:: Required action ::
Quote exactly, and only, the lines of the material below from the line with "A step reported" through the line with "1: RECEIVE [material Si]".

:: Data supplied ::
* * * * *

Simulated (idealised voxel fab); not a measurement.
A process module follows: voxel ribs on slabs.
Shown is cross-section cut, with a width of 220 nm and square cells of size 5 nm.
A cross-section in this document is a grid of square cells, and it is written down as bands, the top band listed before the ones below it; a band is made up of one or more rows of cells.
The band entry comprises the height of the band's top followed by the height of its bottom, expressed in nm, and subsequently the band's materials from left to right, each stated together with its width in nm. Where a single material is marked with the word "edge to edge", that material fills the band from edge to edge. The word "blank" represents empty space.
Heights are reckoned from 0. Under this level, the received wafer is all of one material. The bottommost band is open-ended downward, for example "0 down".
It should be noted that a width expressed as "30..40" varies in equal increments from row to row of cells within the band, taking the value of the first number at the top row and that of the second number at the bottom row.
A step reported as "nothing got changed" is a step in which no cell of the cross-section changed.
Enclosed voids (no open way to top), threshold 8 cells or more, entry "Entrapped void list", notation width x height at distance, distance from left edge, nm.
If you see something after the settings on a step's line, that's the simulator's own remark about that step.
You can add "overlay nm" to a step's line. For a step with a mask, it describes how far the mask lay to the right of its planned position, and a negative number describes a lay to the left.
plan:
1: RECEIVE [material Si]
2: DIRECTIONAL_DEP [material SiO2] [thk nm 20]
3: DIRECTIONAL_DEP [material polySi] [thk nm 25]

* * * * *

:: Task result ::
A step reported as "nothing got changed" is a step in which no cell of the cross-section changed.
Enclosed voids (no open way to top), threshold 8 cells or more, entry "Entrapped void list", notation width x height at distance, distance from left edge, nm.
If you see something after the settings on a step's line, that's the simulator's own remark about that step.
You can add "overlay nm" to a step's line. For a step with a mask, it describes how far the mask lay to the right of its planned position, and a negative number describes a lay to the left.
plan:
1: RECEIVE [material Si]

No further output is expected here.